Brief:
Would you please repeat the data that follows, exactly as it reads?

Given information:
........

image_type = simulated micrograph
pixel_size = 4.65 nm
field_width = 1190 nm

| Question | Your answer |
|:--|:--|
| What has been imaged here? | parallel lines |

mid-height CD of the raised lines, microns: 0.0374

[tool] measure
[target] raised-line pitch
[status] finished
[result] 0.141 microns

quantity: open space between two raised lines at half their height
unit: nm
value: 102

........

Exercise answer:
image_type = simulated micrograph
pixel_size = 4.65 nm
field_width = 1190 nm

| Question | Your answer |
|:--|:--|
| What has been imaged here? | parallel lines |

mid-height CD of the raised lines, microns: 0.0374

[tool] measure
[target] raised-line pitch
[status] finished
[result] 0.141 microns

quantity: open space between two raised lines at half their height
unit: nm
value: 102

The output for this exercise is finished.